• Listed records
——
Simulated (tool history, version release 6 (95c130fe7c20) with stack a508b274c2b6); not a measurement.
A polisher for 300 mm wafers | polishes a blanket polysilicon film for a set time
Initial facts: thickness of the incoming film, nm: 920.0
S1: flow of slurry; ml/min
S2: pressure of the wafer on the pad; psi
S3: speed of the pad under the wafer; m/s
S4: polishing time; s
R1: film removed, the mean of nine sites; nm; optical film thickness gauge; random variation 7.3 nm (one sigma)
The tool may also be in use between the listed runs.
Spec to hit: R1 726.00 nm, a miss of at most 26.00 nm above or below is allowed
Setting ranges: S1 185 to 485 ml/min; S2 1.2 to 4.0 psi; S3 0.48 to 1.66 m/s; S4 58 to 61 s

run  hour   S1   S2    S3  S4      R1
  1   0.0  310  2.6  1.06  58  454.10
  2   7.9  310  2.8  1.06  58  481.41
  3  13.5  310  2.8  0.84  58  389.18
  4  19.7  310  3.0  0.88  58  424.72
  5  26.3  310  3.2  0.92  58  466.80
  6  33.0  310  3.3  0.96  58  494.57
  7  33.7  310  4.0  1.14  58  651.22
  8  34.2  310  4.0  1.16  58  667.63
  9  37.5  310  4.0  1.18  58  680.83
——

• Assignment
Up to and including the line with "S4: polishing time; s", transcribe the entries above exactly, starting from their first line.

• Answer area
Simulated (tool history, version release 6 (95c130fe7c20) with stack a508b274c2b6); not a measurement.
A polisher for 300 mm wafers | polishes a blanket polysilicon film for a set time
Initial facts: thickness of the incoming film, nm: 920.0
S1: flow of slurry; ml/min
S2: pressure of the wafer on the pad; psi
S3: speed of the pad under the wafer; m/s
S4: polishing time; s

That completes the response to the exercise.